Work order →
Each line below must be reproduced exactly.

[Start of Attachment]

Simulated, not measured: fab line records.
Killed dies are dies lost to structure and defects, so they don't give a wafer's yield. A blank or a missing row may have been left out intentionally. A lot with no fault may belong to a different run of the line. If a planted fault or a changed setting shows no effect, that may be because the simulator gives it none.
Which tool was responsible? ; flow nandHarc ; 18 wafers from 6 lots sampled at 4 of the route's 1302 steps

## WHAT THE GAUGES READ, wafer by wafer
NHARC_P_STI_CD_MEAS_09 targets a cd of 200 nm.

[End of Attachment]

Answer area →
Simulated, not measured: fab line records.
Killed dies are dies lost to structure and defects, so they don't give a wafer's yield. A blank or a missing row may have been left out intentionally. A lot with no fault may belong to a different run of the line. If a planted fault or a changed setting shows no effect, that may be because the simulator gives it none.
Which tool was responsible? ; flow nandHarc ; 18 wafers from 6 lots sampled at 4 of the route's 1302 steps

## WHAT THE GAUGES READ, wafer by wafer
NHARC_P_STI_CD_MEAS_09 targets a cd of 200 nm.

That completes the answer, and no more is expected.